### TASK ITEM
Output the data below line for line, exactly, up to and including the line where "height | 0.0343 |" appears.

##########

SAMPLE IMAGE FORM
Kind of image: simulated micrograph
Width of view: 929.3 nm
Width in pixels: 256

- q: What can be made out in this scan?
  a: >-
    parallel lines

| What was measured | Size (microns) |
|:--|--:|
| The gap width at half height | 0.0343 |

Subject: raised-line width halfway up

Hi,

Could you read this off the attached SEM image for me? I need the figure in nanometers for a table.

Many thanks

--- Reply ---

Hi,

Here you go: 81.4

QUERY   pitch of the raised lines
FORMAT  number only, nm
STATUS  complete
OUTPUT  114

##########

### RESPONSE AREA
SAMPLE IMAGE FORM
Kind of image: simulated micrograph
Width of view: 929.3 nm
Width in pixels: 256

- q: What can be made out in this scan?
  a: >-
    parallel lines

| What was measured | Size (microns) |
|:--|--:|
| The gap width at half height | 0.0343 |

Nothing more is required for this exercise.